──────────

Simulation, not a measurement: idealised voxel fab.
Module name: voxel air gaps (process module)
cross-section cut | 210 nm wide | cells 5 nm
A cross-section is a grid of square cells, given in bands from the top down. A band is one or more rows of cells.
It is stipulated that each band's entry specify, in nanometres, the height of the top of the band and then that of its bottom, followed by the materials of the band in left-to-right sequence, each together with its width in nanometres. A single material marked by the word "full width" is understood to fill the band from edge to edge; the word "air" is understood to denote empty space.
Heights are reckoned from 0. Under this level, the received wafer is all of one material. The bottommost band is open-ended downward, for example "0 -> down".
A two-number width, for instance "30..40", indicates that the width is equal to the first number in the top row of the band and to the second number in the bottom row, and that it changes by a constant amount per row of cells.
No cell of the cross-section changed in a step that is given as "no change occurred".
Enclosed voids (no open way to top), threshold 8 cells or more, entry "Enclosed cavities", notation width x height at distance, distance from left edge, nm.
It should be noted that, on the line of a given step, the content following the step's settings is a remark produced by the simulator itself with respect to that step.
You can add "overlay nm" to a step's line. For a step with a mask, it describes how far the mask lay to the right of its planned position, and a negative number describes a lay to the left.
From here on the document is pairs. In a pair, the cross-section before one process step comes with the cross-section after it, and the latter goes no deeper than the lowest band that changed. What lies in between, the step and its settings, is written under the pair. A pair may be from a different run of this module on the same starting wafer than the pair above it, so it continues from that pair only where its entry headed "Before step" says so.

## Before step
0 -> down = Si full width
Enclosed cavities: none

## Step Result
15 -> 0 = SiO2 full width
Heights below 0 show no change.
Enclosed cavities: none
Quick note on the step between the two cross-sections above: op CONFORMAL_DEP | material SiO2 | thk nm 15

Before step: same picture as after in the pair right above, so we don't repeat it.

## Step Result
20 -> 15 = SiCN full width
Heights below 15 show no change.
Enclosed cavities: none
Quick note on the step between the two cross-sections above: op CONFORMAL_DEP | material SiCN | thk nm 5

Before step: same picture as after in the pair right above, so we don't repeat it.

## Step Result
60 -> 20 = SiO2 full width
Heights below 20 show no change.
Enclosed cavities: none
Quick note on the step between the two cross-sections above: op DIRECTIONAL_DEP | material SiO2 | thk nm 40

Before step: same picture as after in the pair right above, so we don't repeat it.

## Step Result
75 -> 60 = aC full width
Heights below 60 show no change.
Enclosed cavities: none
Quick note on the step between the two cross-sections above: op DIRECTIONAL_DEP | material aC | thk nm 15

──────────

Action item: Take the listing above and repeat exactly the lines from the one containing "You can add" through the one containing "SiO2 | thk nm 15", both included.

Exercise result:
You can add "overlay nm" to a step's line. For a step with a mask, it describes how far the mask lay to the right of its planned position, and a negative number describes a lay to the left.
From here on the document is pairs. In a pair, the cross-section before one process step comes with the cross-section after it, and the latter goes no deeper than the lowest band that changed. What lies in between, the step and its settings, is written under the pair. A pair may be from a different run of this module on the same starting wafer than the pair above it, so it continues from that pair only where its entry headed "Before step" says so.

## Before step
0 -> down = Si full width
Enclosed cavities: none

## Step Result
15 -> 0 = SiO2 full width
Heights below 0 show no change.
Enclosed cavities: none
Quick note on the step between the two cross-sections above: op CONFORMAL_DEP | material SiO2 | thk nm 15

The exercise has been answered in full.